***** Exercise data *****

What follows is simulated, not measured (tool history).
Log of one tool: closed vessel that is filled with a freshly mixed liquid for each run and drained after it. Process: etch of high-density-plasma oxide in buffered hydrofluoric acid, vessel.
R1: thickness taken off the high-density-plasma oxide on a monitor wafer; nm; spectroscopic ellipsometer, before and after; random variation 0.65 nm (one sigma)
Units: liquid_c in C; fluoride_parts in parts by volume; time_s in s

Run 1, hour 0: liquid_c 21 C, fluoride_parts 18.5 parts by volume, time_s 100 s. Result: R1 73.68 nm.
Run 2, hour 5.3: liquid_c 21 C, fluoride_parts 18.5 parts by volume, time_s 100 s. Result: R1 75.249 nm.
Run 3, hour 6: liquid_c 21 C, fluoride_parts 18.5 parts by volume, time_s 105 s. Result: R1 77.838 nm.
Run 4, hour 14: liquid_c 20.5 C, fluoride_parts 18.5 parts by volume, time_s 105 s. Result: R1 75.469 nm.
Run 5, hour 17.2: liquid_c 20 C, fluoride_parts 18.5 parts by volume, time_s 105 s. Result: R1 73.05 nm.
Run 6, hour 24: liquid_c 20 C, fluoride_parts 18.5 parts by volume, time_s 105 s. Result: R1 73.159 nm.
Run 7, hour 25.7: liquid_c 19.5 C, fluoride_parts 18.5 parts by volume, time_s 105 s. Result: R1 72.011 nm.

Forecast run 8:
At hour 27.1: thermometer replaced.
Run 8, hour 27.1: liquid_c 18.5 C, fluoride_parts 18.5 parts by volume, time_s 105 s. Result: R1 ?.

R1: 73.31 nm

*****

- _Exercise_: From the entries above, restate word for word the lines from the line containing "Run 7, hour" to the line containing "Run 8, hour", both ends included, and nothing more.

- _Response_:
Run 7, hour 25.7: liquid_c 19.5 C, fluoride_parts 18.5 parts by volume, time_s 105 s. Result: R1 72.011 nm.

Forecast run 8:
At hour 27.1: thermometer replaced.
Run 8, hour 27.1: liquid_c 18.5 C, fluoride_parts 18.5 parts by volume, time_s 105 s. Result: R1 ?.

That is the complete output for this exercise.